**Requirement:** From the entries that follow, reproduce exactly and only the lines from the line with "- Below a height of 5, the" to the line with "SiN, thk nm 5", endpoints included.

______________________________

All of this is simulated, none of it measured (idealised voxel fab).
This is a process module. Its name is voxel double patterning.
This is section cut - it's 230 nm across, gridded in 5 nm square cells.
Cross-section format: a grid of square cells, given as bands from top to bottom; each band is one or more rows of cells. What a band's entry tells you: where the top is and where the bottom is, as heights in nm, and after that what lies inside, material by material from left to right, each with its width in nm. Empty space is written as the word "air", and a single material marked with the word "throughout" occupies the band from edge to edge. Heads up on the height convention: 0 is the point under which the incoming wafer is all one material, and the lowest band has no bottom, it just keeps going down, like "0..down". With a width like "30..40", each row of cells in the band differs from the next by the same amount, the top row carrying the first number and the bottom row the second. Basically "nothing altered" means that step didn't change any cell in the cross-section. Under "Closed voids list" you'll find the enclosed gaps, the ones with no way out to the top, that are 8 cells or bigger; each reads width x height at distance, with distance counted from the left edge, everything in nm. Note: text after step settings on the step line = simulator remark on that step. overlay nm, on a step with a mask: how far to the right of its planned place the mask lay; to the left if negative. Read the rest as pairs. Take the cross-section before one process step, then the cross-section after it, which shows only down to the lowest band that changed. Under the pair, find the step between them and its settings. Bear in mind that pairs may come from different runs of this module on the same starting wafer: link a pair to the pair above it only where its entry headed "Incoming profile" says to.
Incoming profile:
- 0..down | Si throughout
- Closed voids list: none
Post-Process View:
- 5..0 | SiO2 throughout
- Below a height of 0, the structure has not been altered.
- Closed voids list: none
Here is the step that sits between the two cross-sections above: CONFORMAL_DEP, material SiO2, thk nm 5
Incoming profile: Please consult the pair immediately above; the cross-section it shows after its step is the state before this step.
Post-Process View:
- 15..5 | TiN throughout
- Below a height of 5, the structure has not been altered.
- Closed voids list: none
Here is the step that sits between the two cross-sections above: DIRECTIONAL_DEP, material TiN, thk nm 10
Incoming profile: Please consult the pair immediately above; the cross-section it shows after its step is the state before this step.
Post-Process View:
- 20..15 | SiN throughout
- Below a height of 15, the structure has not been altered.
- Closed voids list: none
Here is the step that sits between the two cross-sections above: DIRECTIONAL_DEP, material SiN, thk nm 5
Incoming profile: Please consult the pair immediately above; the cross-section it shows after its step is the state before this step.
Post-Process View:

______________________________

**Task response:**
- Below a height of 5, the structure has not been altered.
- Closed voids list: none
Here is the step that sits between the two cross-sections above: DIRECTIONAL_DEP, material TiN, thk nm 10
Incoming profile: Please consult the pair immediately above; the cross-section it shows after its step is the state before this step.
Post-Process View:
- 20..15 | SiN throughout
- Below a height of 15, the structure has not been altered.
- Closed voids list: none
Here is the step that sits between the two cross-sections above: DIRECTIONAL_DEP, material SiN, thk nm 5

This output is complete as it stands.